[Action item]: Every record must be repeated precisely as it stands.

+++

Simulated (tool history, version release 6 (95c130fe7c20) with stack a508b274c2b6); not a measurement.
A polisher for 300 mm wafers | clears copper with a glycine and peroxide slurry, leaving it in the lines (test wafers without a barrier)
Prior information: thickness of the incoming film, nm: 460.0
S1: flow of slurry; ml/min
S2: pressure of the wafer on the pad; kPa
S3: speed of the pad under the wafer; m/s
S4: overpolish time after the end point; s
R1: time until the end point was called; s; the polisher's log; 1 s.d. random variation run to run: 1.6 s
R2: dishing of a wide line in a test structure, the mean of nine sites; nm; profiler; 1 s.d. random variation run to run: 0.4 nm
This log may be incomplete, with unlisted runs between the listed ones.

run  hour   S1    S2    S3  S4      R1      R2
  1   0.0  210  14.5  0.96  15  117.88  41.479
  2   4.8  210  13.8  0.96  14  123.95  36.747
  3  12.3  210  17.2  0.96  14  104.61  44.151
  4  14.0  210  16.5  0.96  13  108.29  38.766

+++

[Answer box]:
Simulated (tool history, version release 6 (95c130fe7c20) with stack a508b274c2b6); not a measurement.
A polisher for 300 mm wafers | clears copper with a glycine and peroxide slurry, leaving it in the lines (test wafers without a barrier)
Prior information: thickness of the incoming film, nm: 460.0
S1: flow of slurry; ml/min
S2: pressure of the wafer on the pad; kPa
S3: speed of the pad under the wafer; m/s
S4: overpolish time after the end point; s
R1: time until the end point was called; s; the polisher's log; 1 s.d. random variation run to run: 1.6 s
R2: dishing of a wide line in a test structure, the mean of nine sites; nm; profiler; 1 s.d. random variation run to run: 0.4 nm
This log may be incomplete, with unlisted runs between the listed ones.

run  hour   S1    S2    S3  S4      R1      R2
  1   0.0  210  14.5  0.96  15  117.88  41.479
  2   4.8  210  13.8  0.96  14  123.95  36.747
  3  12.3  210  17.2  0.96  14  104.61  44.151
  4  14.0  210  16.5  0.96  13  108.29  38.766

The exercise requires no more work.